» EXCERPTED RECORDS:
########
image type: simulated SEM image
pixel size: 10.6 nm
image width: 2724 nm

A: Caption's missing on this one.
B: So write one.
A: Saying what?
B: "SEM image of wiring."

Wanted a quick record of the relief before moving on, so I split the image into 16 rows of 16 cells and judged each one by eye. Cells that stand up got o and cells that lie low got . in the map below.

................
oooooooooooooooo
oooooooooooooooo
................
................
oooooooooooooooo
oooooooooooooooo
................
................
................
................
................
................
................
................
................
########

The records above must be repeated exactly, in their entirety.

» REPLY:
image type: simulated SEM image
pixel size: 10.6 nm
image width: 2724 nm

A: Caption's missing on this one.
B: So write one.
A: Saying what?
B: "SEM image of wiring."

Wanted a quick record of the relief before moving on, so I split the image into 16 rows of 16 cells and judged each one by eye. Cells that stand up got o and cells that lie low got . in the map below.

................
oooooooooooooooo
oooooooooooooooo
................
................
oooooooooooooooo
oooooooooooooooo
................
................
................
................
................
................
................
................
................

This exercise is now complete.